# Assigned task
Go through the records line by line from the top and repeat each one exactly, ending with the line that contains "- 1: RECEIVE,material Si".

● ● ● ● ● ● ●
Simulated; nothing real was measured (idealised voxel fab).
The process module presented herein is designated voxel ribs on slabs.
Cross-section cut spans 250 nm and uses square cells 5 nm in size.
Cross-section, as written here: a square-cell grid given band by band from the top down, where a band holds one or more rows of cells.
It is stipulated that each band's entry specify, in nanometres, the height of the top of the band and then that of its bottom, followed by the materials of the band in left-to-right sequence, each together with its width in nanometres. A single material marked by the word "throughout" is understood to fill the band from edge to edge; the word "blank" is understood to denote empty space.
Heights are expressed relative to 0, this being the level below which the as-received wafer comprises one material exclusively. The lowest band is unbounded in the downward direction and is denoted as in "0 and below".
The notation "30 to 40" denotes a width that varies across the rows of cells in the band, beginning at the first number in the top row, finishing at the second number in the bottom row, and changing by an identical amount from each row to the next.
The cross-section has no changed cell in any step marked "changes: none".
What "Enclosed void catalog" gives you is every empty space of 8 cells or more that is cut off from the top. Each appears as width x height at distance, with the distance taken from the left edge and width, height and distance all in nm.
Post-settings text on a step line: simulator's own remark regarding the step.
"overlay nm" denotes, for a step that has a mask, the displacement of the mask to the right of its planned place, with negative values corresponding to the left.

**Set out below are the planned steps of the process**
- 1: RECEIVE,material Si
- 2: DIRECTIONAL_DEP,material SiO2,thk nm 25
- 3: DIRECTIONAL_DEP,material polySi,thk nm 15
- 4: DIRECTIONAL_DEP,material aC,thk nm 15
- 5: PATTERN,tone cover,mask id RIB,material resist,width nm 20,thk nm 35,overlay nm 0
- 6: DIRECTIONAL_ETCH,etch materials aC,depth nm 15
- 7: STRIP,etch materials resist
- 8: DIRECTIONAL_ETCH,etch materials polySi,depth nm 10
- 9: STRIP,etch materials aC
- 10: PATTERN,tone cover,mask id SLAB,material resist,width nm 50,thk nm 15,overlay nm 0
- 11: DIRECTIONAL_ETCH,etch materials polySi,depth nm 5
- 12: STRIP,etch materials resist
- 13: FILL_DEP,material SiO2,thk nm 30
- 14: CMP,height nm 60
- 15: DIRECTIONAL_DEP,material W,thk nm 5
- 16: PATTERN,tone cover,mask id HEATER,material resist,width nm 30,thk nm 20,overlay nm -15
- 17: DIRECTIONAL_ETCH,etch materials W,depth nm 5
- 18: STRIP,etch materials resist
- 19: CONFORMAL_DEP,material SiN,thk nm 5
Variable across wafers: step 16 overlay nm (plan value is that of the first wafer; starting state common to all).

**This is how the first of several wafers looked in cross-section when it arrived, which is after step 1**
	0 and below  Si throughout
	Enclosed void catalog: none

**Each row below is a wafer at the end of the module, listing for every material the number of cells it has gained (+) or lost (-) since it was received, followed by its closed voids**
● ● ● ● ● ● ●

# Reply
Simulated; nothing real was measured (idealised voxel fab).
The process module presented herein is designated voxel ribs on slabs.
Cross-section cut spans 250 nm and uses square cells 5 nm in size.
Cross-section, as written here: a square-cell grid given band by band from the top down, where a band holds one or more rows of cells.
It is stipulated that each band's entry specify, in nanometres, the height of the top of the band and then that of its bottom, followed by the materials of the band in left-to-right sequence, each together with its width in nanometres. A single material marked by the word "throughout" is understood to fill the band from edge to edge; the word "blank" is understood to denote empty space.
Heights are expressed relative to 0, this being the level below which the as-received wafer comprises one material exclusively. The lowest band is unbounded in the downward direction and is denoted as in "0 and below".
The notation "30 to 40" denotes a width that varies across the rows of cells in the band, beginning at the first number in the top row, finishing at the second number in the bottom row, and changing by an identical amount from each row to the next.
The cross-section has no changed cell in any step marked "changes: none".
What "Enclosed void catalog" gives you is every empty space of 8 cells or more that is cut off from the top. Each appears as width x height at distance, with the distance taken from the left edge and width, height and distance all in nm.
Post-settings text on a step line: simulator's own remark regarding the step.
"overlay nm" denotes, for a step that has a mask, the displacement of the mask to the right of its planned place, with negative values corresponding to the left.

**Set out below are the planned steps of the process**
- 1: RECEIVE,material Si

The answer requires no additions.